Assignment>
Could you repeat every record below exactly as written?

Available data>
((

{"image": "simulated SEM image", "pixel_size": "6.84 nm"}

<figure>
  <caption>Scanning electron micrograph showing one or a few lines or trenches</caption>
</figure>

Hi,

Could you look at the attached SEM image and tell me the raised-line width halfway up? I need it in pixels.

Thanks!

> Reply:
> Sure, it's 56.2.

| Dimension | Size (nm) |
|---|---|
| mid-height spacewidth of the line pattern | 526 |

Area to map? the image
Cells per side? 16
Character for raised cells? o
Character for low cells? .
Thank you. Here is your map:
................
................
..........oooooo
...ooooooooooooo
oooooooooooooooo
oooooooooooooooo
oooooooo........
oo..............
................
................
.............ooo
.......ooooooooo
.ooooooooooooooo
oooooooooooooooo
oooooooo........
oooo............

))

Answer section>
{"image": "simulated SEM image", "pixel_size": "6.84 nm"}

<figure>
  <caption>Scanning electron micrograph showing one or a few lines or trenches</caption>
</figure>

Hi,

Could you look at the attached SEM image and tell me the raised-line width halfway up? I need it in pixels.

Thanks!

> Reply:
> Sure, it's 56.2.

| Dimension | Size (nm) |
|---|---|
| mid-height spacewidth of the line pattern | 526 |

Area to map? the image
Cells per side? 16
Character for raised cells? o
Character for low cells? .
Thank you. Here is your map:
................
................
..........oooooo
...ooooooooooooo
oooooooooooooooo
oooooooooooooooo
oooooooo........
oo..............
................
................
.............ooo
.......ooooooooo
.ooooooooooooooo
oooooooooooooooo
oooooooo........
oooo............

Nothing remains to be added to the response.